EXERCISE DATA -
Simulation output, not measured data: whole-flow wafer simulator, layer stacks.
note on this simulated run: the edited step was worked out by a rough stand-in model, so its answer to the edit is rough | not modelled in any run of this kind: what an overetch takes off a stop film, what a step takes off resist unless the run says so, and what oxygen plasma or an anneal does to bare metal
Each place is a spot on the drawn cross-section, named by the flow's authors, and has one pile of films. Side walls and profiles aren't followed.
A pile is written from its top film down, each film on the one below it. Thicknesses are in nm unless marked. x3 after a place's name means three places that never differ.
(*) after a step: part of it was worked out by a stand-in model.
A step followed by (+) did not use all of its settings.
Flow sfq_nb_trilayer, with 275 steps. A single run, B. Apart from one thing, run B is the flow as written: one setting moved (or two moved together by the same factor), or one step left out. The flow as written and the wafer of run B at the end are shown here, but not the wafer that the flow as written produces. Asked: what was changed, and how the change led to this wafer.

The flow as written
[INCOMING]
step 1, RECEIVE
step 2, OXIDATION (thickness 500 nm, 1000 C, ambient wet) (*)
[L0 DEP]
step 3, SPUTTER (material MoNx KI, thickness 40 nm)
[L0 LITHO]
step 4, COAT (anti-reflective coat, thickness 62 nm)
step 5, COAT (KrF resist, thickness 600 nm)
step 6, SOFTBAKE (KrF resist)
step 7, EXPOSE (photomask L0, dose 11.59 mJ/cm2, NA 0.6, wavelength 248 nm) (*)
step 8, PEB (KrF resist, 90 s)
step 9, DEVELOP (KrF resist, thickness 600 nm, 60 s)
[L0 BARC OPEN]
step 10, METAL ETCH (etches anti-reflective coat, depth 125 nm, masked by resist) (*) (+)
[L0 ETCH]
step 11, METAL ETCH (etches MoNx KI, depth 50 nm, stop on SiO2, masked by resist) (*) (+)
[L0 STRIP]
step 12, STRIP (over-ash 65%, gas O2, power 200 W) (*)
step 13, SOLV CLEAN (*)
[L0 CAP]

ACTIVITY - Reproducing the whole listing above is not the task. Copy exactly only the lines from the one with "step 9, DEVELOP" to the one with "step 13, SOLV CLEAN (*)", both kept.

TASK RESULT -
step 9, DEVELOP (KrF resist, thickness 600 nm, 60 s)
[L0 BARC OPEN]
step 10, METAL ETCH (etches anti-reflective coat, depth 125 nm, masked by resist) (*) (+)
[L0 ETCH]
step 11, METAL ETCH (etches MoNx KI, depth 50 nm, stop on SiO2, masked by resist) (*) (+)
[L0 STRIP]
step 12, STRIP (over-ash 65%, gas O2, power 200 W) (*)
step 13, SOLV CLEAN (*)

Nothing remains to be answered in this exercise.